ACTIVITY: Go to the line below containing "# hour 380.9: chamber" and print exactly from there through the line containing "The simulator leaves", both included. Print nothing else.

SUPPLIED ENTRIES:
=== Begin Enclosure ===

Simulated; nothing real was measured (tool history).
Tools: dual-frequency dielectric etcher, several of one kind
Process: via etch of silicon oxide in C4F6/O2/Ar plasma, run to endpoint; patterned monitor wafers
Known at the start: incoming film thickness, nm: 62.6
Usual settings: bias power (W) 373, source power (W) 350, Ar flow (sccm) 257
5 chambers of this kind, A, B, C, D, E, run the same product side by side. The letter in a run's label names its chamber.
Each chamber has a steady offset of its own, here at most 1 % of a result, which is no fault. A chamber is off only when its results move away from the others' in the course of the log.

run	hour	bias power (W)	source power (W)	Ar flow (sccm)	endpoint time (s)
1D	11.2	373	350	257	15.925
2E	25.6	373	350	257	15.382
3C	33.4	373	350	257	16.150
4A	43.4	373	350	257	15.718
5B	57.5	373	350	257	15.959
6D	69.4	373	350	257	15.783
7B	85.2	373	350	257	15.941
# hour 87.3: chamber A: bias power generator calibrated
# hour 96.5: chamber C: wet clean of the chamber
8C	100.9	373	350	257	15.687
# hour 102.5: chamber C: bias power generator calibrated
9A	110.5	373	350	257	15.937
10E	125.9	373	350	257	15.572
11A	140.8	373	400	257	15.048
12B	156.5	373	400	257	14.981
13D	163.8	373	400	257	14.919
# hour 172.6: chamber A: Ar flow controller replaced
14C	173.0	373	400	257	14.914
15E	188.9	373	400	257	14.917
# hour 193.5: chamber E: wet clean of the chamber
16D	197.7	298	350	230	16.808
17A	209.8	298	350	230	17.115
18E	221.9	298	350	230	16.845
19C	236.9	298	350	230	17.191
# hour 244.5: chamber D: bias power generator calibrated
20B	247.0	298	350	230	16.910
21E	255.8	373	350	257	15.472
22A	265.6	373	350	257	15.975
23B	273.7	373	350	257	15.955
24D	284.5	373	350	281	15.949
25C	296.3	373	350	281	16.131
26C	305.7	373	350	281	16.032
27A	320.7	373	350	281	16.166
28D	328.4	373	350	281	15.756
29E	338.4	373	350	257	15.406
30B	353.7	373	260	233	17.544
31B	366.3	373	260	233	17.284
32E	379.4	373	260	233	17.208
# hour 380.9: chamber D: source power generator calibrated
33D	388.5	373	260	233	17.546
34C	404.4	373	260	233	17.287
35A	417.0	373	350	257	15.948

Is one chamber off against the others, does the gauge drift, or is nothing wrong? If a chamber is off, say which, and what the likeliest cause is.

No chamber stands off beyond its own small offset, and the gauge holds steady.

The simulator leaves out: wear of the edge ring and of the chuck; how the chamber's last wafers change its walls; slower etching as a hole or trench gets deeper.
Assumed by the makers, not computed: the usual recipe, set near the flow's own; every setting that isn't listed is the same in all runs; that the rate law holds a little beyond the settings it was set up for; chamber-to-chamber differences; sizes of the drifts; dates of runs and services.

=== End Enclosure ===

RESULT:
# hour 380.9: chamber D: source power generator calibrated
33D	388.5	373	260	233	17.546
34C	404.4	373	260	233	17.287
35A	417.0	373	350	257	15.948

Is one chamber off against the others, does the gauge drift, or is nothing wrong? If a chamber is off, say which, and what the likeliest cause is.

No chamber stands off beyond its own small offset, and the gauge holds steady.

The simulator leaves out: wear of the edge ring and of the chuck; how the chamber's last wafers change its walls; slower etching as a hole or trench gets deeper.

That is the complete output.